EXERCISE -
Your task is to repeat the listing exactly.

══ STUDY MATERIAL

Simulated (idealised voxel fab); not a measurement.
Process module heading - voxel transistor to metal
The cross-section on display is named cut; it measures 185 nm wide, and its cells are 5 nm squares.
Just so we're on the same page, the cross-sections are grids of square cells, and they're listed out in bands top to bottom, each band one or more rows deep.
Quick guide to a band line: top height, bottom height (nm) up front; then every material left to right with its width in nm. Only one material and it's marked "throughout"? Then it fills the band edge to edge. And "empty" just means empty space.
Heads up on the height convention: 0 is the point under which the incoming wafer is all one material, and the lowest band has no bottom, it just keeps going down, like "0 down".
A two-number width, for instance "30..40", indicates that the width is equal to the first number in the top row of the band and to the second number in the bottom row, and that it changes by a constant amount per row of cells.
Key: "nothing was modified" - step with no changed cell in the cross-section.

════

WORKED SOLUTION -
Simulated (idealised voxel fab); not a measurement.
Process module heading - voxel transistor to metal
The cross-section on display is named cut; it measures 185 nm wide, and its cells are 5 nm squares.
Just so we're on the same page, the cross-sections are grids of square cells, and they're listed out in bands top to bottom, each band one or more rows deep.
Quick guide to a band line: top height, bottom height (nm) up front; then every material left to right with its width in nm. Only one material and it's marked "throughout"? Then it fills the band edge to edge. And "empty" just means empty space.
Heads up on the height convention: 0 is the point under which the incoming wafer is all one material, and the lowest band has no bottom, it just keeps going down, like "0 down".
A two-number width, for instance "30..40", indicates that the width is equal to the first number in the top row of the band and to the second number in the bottom row, and that it changes by a constant amount per row of cells.
Key: "nothing was modified" - step with no changed cell in the cross-section.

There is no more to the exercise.